- _WORK TASK_:
Write the records out once more. Leave each line exactly as given.

*** Opening of DATASET RECORDS ***

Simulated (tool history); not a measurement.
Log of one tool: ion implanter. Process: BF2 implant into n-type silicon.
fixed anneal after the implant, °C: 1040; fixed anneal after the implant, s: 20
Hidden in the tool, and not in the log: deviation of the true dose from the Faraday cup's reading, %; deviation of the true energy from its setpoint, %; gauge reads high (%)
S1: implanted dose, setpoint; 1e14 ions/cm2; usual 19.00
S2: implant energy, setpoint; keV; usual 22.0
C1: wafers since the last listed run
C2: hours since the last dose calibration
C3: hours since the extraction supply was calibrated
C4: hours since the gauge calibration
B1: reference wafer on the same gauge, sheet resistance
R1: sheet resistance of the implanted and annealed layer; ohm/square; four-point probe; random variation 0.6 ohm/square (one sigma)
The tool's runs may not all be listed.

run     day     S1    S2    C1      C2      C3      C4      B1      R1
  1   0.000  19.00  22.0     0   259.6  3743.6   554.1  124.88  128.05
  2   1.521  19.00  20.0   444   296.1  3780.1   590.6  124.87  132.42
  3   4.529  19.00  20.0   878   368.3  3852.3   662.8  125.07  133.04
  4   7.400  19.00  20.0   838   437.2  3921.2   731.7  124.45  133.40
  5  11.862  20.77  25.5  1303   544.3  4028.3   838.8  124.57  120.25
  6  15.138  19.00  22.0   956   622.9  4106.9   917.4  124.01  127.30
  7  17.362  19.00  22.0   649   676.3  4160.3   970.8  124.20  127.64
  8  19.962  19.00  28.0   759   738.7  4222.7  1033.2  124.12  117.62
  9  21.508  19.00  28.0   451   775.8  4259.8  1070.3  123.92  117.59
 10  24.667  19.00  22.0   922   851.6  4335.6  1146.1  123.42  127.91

*** Close of DATASET RECORDS ***

- _RESPONSE_:
Simulated (tool history); not a measurement.
Log of one tool: ion implanter. Process: BF2 implant into n-type silicon.
fixed anneal after the implant, °C: 1040; fixed anneal after the implant, s: 20
Hidden in the tool, and not in the log: deviation of the true dose from the Faraday cup's reading, %; deviation of the true energy from its setpoint, %; gauge reads high (%)
S1: implanted dose, setpoint; 1e14 ions/cm2; usual 19.00
S2: implant energy, setpoint; keV; usual 22.0
C1: wafers since the last listed run
C2: hours since the last dose calibration
C3: hours since the extraction supply was calibrated
C4: hours since the gauge calibration
B1: reference wafer on the same gauge, sheet resistance
R1: sheet resistance of the implanted and annealed layer; ohm/square; four-point probe; random variation 0.6 ohm/square (one sigma)
The tool's runs may not all be listed.

run     day     S1    S2    C1      C2      C3      C4      B1      R1
  1   0.000  19.00  22.0     0   259.6  3743.6   554.1  124.88  128.05
  2   1.521  19.00  20.0   444   296.1  3780.1   590.6  124.87  132.42
  3   4.529  19.00  20.0   878   368.3  3852.3   662.8  125.07  133.04
  4   7.400  19.00  20.0   838   437.2  3921.2   731.7  124.45  133.40
  5  11.862  20.77  25.5  1303   544.3  4028.3   838.8  124.57  120.25
  6  15.138  19.00  22.0   956   622.9  4106.9   917.4  124.01  127.30
  7  17.362  19.00  22.0   649   676.3  4160.3   970.8  124.20  127.64
  8  19.962  19.00  28.0   759   738.7  4222.7  1033.2  124.12  117.62
  9  21.508  19.00  28.0   451   775.8  4259.8  1070.3  123.92  117.59
 10  24.667  19.00  22.0   922   851.6  4335.6  1146.1  123.42  127.91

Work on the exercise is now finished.